When you answer, restate the entries below without altering anything.

[INPUT DATA]

--- START ---

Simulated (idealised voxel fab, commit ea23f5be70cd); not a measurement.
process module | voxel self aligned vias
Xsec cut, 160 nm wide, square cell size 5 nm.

--- END ---

[SOLUTION]
Simulated (idealised voxel fab, commit ea23f5be70cd); not a measurement.
process module | voxel self aligned vias
Xsec cut, 160 nm wide, square cell size 5 nm.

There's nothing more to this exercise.